------------------------------------------------

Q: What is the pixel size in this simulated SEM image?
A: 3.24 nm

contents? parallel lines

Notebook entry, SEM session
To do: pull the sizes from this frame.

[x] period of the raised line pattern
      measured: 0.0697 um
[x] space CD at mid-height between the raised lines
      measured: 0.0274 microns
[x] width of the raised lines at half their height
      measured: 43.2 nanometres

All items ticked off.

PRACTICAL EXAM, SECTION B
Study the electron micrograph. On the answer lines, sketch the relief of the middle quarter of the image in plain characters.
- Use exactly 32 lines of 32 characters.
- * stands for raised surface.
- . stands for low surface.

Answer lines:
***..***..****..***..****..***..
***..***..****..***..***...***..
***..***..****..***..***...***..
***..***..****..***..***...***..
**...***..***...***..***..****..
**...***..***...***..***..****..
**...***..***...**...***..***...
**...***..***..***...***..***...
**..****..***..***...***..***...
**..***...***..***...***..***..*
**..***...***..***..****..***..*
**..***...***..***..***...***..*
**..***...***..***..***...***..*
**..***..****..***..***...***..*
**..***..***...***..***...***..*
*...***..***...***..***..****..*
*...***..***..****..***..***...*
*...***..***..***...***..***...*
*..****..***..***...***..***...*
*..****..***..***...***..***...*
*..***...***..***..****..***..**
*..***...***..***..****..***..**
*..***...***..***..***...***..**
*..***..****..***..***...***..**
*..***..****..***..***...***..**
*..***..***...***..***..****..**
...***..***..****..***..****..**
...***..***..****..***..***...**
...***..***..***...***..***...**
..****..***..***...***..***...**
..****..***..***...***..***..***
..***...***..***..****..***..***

------------------------------------------------

_Work item_
Would you set down every record again, exactly as it appears above?

_Task solution_
Q: What is the pixel size in this simulated SEM image?
A: 3.24 nm

contents? parallel lines

Notebook entry, SEM session
To do: pull the sizes from this frame.

[x] period of the raised line pattern
      measured: 0.0697 um
[x] space CD at mid-height between the raised lines
      measured: 0.0274 microns
[x] width of the raised lines at half their height
      measured: 43.2 nanometres

All items ticked off.

PRACTICAL EXAM, SECTION B
Study the electron micrograph. On the answer lines, sketch the relief of the middle quarter of the image in plain characters.
- Use exactly 32 lines of 32 characters.
- * stands for raised surface.
- . stands for low surface.

Answer lines:
***..***..****..***..****..***..
***..***..****..***..***...***..
***..***..****..***..***...***..
***..***..****..***..***...***..
**...***..***...***..***..****..
**...***..***...***..***..****..
**...***..***...**...***..***...
**...***..***..***...***..***...
**..****..***..***...***..***...
**..***...***..***...***..***..*
**..***...***..***..****..***..*
**..***...***..***..***...***..*
**..***...***..***..***...***..*
**..***..****..***..***...***..*
**..***..***...***..***...***..*
*...***..***...***..***..****..*
*...***..***..****..***..***...*
*...***..***..***...***..***...*
*..****..***..***...***..***...*
*..****..***..***...***..***...*
*..***...***..***..****..***..**
*..***...***..***..****..***..**
*..***...***..***..***...***..**
*..***..****..***..***...***..**
*..***..****..***..***...***..**
*..***..***...***..***..****..**
...***..***..****..***..****..**
...***..***..****..***..***...**
...***..***..***...***..***...**
..****..***..***...***..***...**
..****..***..***...***..***..***
..***...***..***..****..***..***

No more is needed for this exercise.